===== Data excerpts

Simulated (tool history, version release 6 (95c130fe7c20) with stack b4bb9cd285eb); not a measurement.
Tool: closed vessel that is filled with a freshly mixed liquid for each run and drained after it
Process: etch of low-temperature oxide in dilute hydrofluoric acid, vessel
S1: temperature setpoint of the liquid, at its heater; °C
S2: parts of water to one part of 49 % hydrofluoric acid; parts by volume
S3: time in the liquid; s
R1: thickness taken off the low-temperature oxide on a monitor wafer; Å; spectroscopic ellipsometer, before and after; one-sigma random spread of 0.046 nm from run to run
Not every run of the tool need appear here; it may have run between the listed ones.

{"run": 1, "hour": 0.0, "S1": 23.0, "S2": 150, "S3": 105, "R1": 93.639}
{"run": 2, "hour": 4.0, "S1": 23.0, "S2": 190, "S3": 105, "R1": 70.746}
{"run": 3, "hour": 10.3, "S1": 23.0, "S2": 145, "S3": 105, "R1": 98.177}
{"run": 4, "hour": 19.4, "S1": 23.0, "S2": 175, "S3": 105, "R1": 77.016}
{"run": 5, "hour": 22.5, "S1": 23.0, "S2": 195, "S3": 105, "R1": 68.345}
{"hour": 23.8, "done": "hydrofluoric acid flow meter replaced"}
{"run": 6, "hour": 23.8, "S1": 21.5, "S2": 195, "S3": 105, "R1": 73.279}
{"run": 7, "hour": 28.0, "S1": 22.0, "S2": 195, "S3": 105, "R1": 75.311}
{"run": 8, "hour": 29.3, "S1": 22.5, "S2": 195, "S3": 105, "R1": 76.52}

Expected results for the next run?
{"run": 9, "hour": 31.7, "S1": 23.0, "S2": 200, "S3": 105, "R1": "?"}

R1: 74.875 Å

==========

Brief: The entries above hold the needed span. Transcribe exactly the lines from the one with "S1: temperature setpoint" to the one with "Expected results for the next run?", both included.

Answer box:
S1: temperature setpoint of the liquid, at its heater; °C
S2: parts of water to one part of 49 % hydrofluoric acid; parts by volume
S3: time in the liquid; s
R1: thickness taken off the low-temperature oxide on a monitor wafer; Å; spectroscopic ellipsometer, before and after; one-sigma random spread of 0.046 nm from run to run
Not every run of the tool need appear here; it may have run between the listed ones.

{"run": 1, "hour": 0.0, "S1": 23.0, "S2": 150, "S3": 105, "R1": 93.639}
{"run": 2, "hour": 4.0, "S1": 23.0, "S2": 190, "S3": 105, "R1": 70.746}
{"run": 3, "hour": 10.3, "S1": 23.0, "S2": 145, "S3": 105, "R1": 98.177}
{"run": 4, "hour": 19.4, "S1": 23.0, "S2": 175, "S3": 105, "R1": 77.016}
{"run": 5, "hour": 22.5, "S1": 23.0, "S2": 195, "S3": 105, "R1": 68.345}
{"hour": 23.8, "done": "hydrofluoric acid flow meter replaced"}
{"run": 6, "hour": 23.8, "S1": 21.5, "S2": 195, "S3": 105, "R1": 73.279}
{"run": 7, "hour": 28.0, "S1": 22.0, "S2": 195, "S3": 105, "R1": 75.311}
{"run": 8, "hour": 29.3, "S1": 22.5, "S2": 195, "S3": 105, "R1": 76.52}

Expected results for the next run?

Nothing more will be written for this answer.